With the first line as the start and the line containing "Fill in the blank using the image." as the end, write out every line of the records exactly.

■ **SOURCE INFORMATION**
::::::

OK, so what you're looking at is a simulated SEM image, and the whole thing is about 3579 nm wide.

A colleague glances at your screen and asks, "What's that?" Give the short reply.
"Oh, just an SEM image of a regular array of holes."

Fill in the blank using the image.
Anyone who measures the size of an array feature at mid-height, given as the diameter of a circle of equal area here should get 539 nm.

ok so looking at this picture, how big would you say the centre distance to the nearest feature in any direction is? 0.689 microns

::::::

■ **WRITTEN RESPONSE**
OK, so what you're looking at is a simulated SEM image, and the whole thing is about 3579 nm wide.

A colleague glances at your screen and asks, "What's that?" Give the short reply.
"Oh, just an SEM image of a regular array of holes."

Fill in the blank using the image.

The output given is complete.